## Activity
Print nothing except the lines of the listing below from the line with "Complete the sentence using a short phrase." to the line with "Sure, here you", each exactly as written, both ends included.

[Opening Data section]

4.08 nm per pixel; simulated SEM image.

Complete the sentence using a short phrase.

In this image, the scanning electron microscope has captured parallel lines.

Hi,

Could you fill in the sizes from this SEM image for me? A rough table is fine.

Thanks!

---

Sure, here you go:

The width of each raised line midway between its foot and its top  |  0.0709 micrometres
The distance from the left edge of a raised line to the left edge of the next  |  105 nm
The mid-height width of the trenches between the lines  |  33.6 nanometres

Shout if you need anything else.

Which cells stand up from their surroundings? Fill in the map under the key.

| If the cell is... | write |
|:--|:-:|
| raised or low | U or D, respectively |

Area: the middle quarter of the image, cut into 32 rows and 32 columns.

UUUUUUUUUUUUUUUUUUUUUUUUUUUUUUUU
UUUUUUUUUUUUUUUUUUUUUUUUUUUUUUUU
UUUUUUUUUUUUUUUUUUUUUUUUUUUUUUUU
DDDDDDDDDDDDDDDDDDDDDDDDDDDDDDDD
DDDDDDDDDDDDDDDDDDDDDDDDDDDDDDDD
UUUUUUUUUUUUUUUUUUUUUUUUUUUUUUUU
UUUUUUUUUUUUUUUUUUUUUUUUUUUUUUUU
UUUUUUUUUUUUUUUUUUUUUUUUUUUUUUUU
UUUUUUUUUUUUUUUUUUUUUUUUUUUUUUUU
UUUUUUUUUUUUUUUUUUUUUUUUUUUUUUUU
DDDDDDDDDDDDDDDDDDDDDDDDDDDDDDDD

[Closing Data section]

## Response box
Complete the sentence using a short phrase.

In this image, the scanning electron microscope has captured parallel lines.

Hi,

Could you fill in the sizes from this SEM image for me? A rough table is fine.

Thanks!

---

Sure, here you go:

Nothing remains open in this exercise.